• [Data excerpts]:
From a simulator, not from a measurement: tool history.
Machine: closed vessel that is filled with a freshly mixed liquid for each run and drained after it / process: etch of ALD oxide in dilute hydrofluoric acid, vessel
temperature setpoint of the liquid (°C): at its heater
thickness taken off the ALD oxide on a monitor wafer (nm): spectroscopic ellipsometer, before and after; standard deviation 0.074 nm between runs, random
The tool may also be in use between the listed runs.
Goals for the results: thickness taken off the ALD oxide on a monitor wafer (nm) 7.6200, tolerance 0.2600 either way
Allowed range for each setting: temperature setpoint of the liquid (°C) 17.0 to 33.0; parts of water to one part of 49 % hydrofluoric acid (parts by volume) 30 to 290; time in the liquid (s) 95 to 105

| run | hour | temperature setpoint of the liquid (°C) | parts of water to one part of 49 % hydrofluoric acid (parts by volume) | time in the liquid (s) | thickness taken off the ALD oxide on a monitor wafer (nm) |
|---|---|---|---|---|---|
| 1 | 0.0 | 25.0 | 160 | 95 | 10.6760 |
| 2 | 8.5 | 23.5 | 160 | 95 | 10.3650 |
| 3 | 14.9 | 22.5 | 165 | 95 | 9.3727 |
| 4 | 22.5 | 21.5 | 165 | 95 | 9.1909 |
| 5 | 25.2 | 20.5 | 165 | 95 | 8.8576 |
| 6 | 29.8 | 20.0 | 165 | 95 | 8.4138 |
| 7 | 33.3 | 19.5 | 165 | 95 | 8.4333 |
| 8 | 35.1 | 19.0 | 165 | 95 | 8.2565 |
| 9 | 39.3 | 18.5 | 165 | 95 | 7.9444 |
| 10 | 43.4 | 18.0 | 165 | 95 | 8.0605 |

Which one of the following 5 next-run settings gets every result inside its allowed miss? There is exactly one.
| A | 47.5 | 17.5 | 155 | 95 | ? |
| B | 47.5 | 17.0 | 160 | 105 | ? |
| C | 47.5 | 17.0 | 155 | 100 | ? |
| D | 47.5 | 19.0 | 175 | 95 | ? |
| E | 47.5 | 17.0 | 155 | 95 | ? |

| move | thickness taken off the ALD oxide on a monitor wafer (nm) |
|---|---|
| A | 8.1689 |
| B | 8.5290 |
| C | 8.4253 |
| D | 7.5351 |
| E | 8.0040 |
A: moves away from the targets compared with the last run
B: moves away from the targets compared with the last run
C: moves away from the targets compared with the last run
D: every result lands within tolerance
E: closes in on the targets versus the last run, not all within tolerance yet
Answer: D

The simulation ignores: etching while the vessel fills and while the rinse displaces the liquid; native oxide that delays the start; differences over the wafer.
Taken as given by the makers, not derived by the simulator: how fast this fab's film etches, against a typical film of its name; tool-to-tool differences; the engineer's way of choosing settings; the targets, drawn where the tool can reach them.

• [Assignment]:
Look above for the line containing "95 | 8.4138 |". Output from there through the line containing "B: moves away", exactly and inclusively.

• [Answer area]:
| 6 | 29.8 | 20.0 | 165 | 95 | 8.4138 |
| 7 | 33.3 | 19.5 | 165 | 95 | 8.4333 |
| 8 | 35.1 | 19.0 | 165 | 95 | 8.2565 |
| 9 | 39.3 | 18.5 | 165 | 95 | 7.9444 |
| 10 | 43.4 | 18.0 | 165 | 95 | 8.0605 |

Which one of the following 5 next-run settings gets every result inside its allowed miss? There is exactly one.
| A | 47.5 | 17.5 | 155 | 95 | ? |
| B | 47.5 | 17.0 | 160 | 105 | ? |
| C | 47.5 | 17.0 | 155 | 100 | ? |
| D | 47.5 | 19.0 | 175 | 95 | ? |
| E | 47.5 | 17.0 | 155 | 95 | ? |

| move | thickness taken off the ALD oxide on a monitor wafer (nm) |
|---|---|
| A | 8.1689 |
| B | 8.5290 |
| C | 8.4253 |
| D | 7.5351 |
| E | 8.0040 |
A: moves away from the targets compared with the last run
B: moves away from the targets compared with the last run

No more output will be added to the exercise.